>>>>
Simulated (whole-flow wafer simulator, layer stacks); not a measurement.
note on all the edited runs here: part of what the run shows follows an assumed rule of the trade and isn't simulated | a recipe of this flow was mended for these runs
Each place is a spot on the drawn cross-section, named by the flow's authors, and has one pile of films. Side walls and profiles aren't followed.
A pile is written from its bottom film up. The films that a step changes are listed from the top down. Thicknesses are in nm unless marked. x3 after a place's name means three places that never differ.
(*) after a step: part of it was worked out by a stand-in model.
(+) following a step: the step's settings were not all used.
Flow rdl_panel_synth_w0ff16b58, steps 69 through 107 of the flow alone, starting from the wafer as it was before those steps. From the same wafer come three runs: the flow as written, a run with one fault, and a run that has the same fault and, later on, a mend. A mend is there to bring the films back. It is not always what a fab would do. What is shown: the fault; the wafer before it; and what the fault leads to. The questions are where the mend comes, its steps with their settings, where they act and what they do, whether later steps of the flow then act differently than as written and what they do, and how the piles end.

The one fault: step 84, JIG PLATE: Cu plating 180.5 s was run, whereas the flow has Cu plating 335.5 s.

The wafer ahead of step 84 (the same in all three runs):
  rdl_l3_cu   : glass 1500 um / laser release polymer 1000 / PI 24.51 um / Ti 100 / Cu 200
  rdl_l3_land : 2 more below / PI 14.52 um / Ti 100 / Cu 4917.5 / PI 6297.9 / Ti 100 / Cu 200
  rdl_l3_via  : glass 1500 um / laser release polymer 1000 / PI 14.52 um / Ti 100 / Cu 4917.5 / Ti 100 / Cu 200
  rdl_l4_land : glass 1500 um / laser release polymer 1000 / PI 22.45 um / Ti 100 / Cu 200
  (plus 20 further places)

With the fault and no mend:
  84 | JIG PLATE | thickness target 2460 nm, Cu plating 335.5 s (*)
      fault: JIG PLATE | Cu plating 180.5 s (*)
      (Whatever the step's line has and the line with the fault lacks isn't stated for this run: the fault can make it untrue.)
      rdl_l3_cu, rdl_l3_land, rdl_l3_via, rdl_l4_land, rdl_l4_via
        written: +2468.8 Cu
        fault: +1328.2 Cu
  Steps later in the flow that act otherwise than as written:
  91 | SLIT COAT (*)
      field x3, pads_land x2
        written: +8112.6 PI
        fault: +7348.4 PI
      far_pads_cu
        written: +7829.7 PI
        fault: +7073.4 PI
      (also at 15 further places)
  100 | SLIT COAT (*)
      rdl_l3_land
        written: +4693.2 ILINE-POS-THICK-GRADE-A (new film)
<<<<

** Requirement **
Print the lines above, unchanged, from the start of the records to the line with "note on all", including that final line.

** Exercise response **
Simulated (whole-flow wafer simulator, layer stacks); not a measurement.
note on all the edited runs here: part of what the run shows follows an assumed rule of the trade and isn't simulated | a recipe of this flow was mended for these runs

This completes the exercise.